**Requirement**.
Copy all the records exactly; the complete set is the expected result.

++++++++

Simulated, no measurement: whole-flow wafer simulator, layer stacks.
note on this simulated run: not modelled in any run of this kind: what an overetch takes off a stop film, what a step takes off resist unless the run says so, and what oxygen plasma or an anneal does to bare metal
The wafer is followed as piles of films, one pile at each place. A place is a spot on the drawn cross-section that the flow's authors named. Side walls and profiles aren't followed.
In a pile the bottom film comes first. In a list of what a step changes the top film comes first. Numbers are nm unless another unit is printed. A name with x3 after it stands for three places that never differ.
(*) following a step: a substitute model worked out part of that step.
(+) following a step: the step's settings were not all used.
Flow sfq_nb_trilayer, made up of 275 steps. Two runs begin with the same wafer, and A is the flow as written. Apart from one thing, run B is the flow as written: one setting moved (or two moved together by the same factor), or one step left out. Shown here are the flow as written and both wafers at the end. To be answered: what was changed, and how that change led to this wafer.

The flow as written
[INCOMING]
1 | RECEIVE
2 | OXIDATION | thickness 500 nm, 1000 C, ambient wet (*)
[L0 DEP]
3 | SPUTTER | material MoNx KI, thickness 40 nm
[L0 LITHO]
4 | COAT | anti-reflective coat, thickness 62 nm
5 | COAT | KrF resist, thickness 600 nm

++++++++

**Task result**.
Simulated, no measurement: whole-flow wafer simulator, layer stacks.
note on this simulated run: not modelled in any run of this kind: what an overetch takes off a stop film, what a step takes off resist unless the run says so, and what oxygen plasma or an anneal does to bare metal
The wafer is followed as piles of films, one pile at each place. A place is a spot on the drawn cross-section that the flow's authors named. Side walls and profiles aren't followed.
In a pile the bottom film comes first. In a list of what a step changes the top film comes first. Numbers are nm unless another unit is printed. A name with x3 after it stands for three places that never differ.
(*) following a step: a substitute model worked out part of that step.
(+) following a step: the step's settings were not all used.
Flow sfq_nb_trilayer, made up of 275 steps. Two runs begin with the same wafer, and A is the flow as written. Apart from one thing, run B is the flow as written: one setting moved (or two moved together by the same factor), or one step left out. Shown here are the flow as written and both wafers at the end. To be answered: what was changed, and how that change led to this wafer.

The flow as written
[INCOMING]
1 | RECEIVE
2 | OXIDATION | thickness 500 nm, 1000 C, ambient wet (*)
[L0 DEP]
3 | SPUTTER | material MoNx KI, thickness 40 nm
[L0 LITHO]
4 | COAT | anti-reflective coat, thickness 62 nm
5 | COAT | KrF resist, thickness 600 nm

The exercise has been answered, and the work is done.